* * * * *
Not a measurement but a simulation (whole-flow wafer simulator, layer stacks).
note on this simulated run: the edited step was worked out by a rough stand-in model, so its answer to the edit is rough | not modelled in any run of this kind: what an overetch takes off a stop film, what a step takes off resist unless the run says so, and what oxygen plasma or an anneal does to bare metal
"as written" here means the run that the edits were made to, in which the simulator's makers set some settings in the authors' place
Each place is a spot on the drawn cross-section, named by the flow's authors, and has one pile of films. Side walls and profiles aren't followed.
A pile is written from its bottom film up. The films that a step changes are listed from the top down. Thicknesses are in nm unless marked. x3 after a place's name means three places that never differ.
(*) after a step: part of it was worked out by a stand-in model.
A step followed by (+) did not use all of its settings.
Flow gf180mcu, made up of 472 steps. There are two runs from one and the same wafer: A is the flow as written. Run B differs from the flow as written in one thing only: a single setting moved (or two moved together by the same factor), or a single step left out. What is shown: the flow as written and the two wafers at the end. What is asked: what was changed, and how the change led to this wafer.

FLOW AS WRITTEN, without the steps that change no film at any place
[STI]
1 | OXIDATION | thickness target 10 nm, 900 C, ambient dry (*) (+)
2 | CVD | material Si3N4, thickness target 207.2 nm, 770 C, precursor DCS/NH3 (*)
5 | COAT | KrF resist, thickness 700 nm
* * * * *

## WORK REQUEST
Repeat exactly the lines of the material above, taking the first line, the line with "Each place is", and every line between them.

## EXERCISE SOLUTION
Not a measurement but a simulation (whole-flow wafer simulator, layer stacks).
note on this simulated run: the edited step was worked out by a rough stand-in model, so its answer to the edit is rough | not modelled in any run of this kind: what an overetch takes off a stop film, what a step takes off resist unless the run says so, and what oxygen plasma or an anneal does to bare metal
"as written" here means the run that the edits were made to, in which the simulator's makers set some settings in the authors' place
Each place is a spot on the drawn cross-section, named by the flow's authors, and has one pile of films. Side walls and profiles aren't followed.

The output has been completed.